▶ _Work item_
Copy out all the data, word for word.

▶ _Excerpted data_
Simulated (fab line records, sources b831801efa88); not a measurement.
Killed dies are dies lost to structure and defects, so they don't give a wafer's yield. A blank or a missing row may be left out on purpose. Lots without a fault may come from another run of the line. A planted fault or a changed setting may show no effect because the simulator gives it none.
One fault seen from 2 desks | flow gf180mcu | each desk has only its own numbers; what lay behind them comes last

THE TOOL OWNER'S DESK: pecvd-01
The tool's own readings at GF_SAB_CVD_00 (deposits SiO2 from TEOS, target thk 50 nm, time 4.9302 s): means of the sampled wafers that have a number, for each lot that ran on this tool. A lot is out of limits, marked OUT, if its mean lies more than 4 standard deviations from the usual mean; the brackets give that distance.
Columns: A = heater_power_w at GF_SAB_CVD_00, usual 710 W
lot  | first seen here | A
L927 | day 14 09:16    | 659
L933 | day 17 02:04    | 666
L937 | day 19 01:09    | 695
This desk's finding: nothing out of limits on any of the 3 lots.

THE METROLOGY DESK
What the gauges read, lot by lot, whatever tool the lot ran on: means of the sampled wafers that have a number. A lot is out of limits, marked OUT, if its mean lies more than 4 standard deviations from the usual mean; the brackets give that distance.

▶ _Response area_
Simulated (fab line records, sources b831801efa88); not a measurement.
Killed dies are dies lost to structure and defects, so they don't give a wafer's yield. A blank or a missing row may be left out on purpose. Lots without a fault may come from another run of the line. A planted fault or a changed setting may show no effect because the simulator gives it none.
One fault seen from 2 desks | flow gf180mcu | each desk has only its own numbers; what lay behind them comes last

THE TOOL OWNER'S DESK: pecvd-01
The tool's own readings at GF_SAB_CVD_00 (deposits SiO2 from TEOS, target thk 50 nm, time 4.9302 s): means of the sampled wafers that have a number, for each lot that ran on this tool. A lot is out of limits, marked OUT, if its mean lies more than 4 standard deviations from the usual mean; the brackets give that distance.
Columns: A = heater_power_w at GF_SAB_CVD_00, usual 710 W
lot  | first seen here | A
L927 | day 14 09:16    | 659
L933 | day 17 02:04    | 666
L937 | day 19 01:09    | 695
This desk's finding: nothing out of limits on any of the 3 lots.

THE METROLOGY DESK
What the gauges read, lot by lot, whatever tool the lot ran on: means of the sampled wafers that have a number. A lot is out of limits, marked OUT, if its mean lies more than 4 standard deviations from the usual mean; the brackets give that distance.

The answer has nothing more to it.